• Task item
Your task is to transcribe the material that follows, line by line and exactly.

_ _ _ _ _ _ _
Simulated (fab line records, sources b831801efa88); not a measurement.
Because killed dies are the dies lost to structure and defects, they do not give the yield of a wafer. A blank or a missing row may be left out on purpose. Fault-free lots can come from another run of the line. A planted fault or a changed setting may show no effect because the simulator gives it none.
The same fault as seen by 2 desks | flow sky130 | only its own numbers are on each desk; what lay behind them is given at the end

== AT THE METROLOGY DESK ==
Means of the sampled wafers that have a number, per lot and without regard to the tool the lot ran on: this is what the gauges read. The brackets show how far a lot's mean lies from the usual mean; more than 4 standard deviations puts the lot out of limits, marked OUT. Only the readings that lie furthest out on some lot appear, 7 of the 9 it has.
_ _ _ _ _ _ _

• Task answer
Simulated (fab line records, sources b831801efa88); not a measurement.
Because killed dies are the dies lost to structure and defects, they do not give the yield of a wafer. A blank or a missing row may be left out on purpose. Fault-free lots can come from another run of the line. A planted fault or a changed setting may show no effect because the simulator gives it none.
The same fault as seen by 2 desks | flow sky130 | only its own numbers are on each desk; what lay behind them is given at the end

== AT THE METROLOGY DESK ==
Means of the sampled wafers that have a number, per lot and without regard to the tool the lot ran on: this is what the gauges read. The brackets show how far a lot's mean lies from the usual mean; more than 4 standard deviations puts the lot out of limits, marked OUT. Only the readings that lie furthest out on some lot appear, 7 of the 9 it has.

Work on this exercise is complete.